(Data supplied begins)

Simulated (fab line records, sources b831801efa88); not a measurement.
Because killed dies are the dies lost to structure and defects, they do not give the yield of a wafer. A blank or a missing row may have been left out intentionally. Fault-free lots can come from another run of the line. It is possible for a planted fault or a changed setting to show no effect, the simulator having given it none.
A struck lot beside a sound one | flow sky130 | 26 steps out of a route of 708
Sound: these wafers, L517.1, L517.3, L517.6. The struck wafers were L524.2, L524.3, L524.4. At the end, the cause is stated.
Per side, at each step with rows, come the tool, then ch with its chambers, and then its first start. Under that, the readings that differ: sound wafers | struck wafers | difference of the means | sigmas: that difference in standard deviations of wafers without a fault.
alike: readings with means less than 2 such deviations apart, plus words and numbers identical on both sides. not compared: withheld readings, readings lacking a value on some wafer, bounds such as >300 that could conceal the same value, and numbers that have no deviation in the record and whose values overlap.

(Data supplied ends)

● Activity:
Reproduce exactly, and only, the part of the listing above that begins at the line with "Because killed dies" and goes on through the line with "Sound: these wafers, L517.1, L517.3, L517.6.".

● Exercise answer:
Because killed dies are the dies lost to structure and defects, they do not give the yield of a wafer. A blank or a missing row may have been left out intentionally. Fault-free lots can come from another run of the line. It is possible for a planted fault or a changed setting to show no effect, the simulator having given it none.
A struck lot beside a sound one | flow sky130 | 26 steps out of a route of 708
Sound: these wafers, L517.1, L517.3, L517.6. The struck wafers were L524.2, L524.3, L524.4. At the end, the cause is stated.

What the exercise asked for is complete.